-.-.-

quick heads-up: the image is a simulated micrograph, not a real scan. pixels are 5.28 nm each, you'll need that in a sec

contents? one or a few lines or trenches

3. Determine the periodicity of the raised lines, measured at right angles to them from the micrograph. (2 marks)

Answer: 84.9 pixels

-.-.-

Task item: Please copy, without any change, the lines of the material from the first through the one containing "3. Determine the". Write nothing else.

Response area:
quick heads-up: the image is a simulated micrograph, not a real scan. pixels are 5.28 nm each, you'll need that in a sec

contents? one or a few lines or trenches

3. Determine the periodicity of the raised lines, measured at right angles to them from the micrograph. (2 marks)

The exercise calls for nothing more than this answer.